» **EXCERPTED DATA**
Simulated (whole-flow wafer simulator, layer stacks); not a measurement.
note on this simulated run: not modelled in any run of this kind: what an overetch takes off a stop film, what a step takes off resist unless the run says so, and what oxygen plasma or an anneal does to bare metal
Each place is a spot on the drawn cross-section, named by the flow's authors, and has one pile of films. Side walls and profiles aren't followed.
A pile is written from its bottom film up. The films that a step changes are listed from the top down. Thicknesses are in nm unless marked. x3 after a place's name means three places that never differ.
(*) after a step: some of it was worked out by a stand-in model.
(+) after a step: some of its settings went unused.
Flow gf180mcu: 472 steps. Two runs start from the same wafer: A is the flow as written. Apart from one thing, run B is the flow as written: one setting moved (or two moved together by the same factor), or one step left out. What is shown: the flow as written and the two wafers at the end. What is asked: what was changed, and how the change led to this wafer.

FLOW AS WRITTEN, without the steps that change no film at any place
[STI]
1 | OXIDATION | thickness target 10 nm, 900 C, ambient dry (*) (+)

» **REQUIRED ACTION**
Up to and including the line with "note on this", write out the records above exactly, starting from their first line.

» **EXERCISE RESPONSE**
Simulated (whole-flow wafer simulator, layer stacks); not a measurement.
note on this simulated run: not modelled in any run of this kind: what an overetch takes off a stop film, what a step takes off resist unless the run says so, and what oxygen plasma or an anneal does to bare metal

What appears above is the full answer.